■ **WORK ORDER**
What are the lines of the listing below, word for word, from the first down to the one that contains "A step followed"?

■ **DATASET**
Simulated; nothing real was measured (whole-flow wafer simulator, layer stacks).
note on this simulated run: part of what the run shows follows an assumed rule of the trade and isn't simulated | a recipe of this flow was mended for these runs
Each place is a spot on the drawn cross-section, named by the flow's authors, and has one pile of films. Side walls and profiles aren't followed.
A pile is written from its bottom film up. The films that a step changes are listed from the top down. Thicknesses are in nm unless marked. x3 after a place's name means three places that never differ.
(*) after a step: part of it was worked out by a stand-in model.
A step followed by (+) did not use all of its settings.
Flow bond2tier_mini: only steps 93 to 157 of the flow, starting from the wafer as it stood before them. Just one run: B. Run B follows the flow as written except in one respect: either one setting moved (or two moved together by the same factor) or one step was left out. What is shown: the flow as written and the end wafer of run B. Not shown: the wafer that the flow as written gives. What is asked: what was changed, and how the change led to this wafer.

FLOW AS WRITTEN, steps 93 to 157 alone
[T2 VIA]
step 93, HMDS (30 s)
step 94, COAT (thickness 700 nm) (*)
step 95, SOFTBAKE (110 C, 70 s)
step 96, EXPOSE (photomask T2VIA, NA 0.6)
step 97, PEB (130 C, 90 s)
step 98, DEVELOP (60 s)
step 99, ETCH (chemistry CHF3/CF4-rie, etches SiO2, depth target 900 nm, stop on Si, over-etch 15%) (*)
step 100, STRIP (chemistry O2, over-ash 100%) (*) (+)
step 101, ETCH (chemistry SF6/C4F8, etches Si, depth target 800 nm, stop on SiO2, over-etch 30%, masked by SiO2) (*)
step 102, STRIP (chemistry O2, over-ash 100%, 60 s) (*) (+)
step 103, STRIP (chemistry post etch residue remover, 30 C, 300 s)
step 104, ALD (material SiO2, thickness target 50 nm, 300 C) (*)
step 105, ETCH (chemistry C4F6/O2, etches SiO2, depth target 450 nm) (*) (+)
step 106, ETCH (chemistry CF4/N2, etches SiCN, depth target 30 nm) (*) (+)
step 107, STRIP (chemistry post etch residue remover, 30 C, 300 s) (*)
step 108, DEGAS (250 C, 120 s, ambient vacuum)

■ **ANSWER SECTION**
Simulated; nothing real was measured (whole-flow wafer simulator, layer stacks).
note on this simulated run: part of what the run shows follows an assumed rule of the trade and isn't simulated | a recipe of this flow was mended for these runs
Each place is a spot on the drawn cross-section, named by the flow's authors, and has one pile of films. Side walls and profiles aren't followed.
A pile is written from its bottom film up. The films that a step changes are listed from the top down. Thicknesses are in nm unless marked. x3 after a place's name means three places that never differ.
(*) after a step: part of it was worked out by a stand-in model.
A step followed by (+) did not use all of its settings.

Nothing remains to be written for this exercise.